=== INPUT DATA ===
________________________

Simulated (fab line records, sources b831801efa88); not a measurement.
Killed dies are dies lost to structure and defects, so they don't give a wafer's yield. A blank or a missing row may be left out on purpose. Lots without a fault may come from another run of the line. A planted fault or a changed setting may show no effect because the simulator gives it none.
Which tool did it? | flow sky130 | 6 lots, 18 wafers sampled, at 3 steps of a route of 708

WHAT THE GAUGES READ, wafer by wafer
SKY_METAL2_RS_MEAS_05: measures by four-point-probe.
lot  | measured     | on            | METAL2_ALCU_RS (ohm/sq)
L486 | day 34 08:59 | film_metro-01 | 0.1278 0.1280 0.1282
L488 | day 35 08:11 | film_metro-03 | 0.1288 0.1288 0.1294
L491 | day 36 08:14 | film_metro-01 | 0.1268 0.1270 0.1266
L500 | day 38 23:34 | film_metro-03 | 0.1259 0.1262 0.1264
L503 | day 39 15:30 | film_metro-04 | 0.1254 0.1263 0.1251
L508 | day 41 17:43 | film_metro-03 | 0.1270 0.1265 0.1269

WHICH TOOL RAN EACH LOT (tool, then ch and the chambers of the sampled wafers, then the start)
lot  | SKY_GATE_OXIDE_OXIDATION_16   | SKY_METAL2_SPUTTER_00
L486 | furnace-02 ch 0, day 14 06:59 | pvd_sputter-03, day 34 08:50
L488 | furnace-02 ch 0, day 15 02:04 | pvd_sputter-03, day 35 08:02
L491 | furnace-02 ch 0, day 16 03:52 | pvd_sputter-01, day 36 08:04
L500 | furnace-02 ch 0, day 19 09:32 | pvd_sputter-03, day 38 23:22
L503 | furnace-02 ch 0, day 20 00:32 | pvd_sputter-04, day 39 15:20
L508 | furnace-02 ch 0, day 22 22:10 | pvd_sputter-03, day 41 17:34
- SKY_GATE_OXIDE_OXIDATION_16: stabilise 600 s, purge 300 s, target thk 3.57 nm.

________________________

=== REQUIRED ACTION ===
Take the stretch of lines above from the one containing "L491 | furnace-02" through the one containing "L508 | furnace-02" and repeat it exactly, adding no other line.

=== PROBLEM SOLUTION ===
L491 | furnace-02 ch 0, day 16 03:52 | pvd_sputter-01, day 36 08:04
L500 | furnace-02 ch 0, day 19 09:32 | pvd_sputter-03, day 38 23:22
L503 | furnace-02 ch 0, day 20 00:32 | pvd_sputter-04, day 39 15:20
L508 | furnace-02 ch 0, day 22 22:10 | pvd_sputter-03, day 41 17:34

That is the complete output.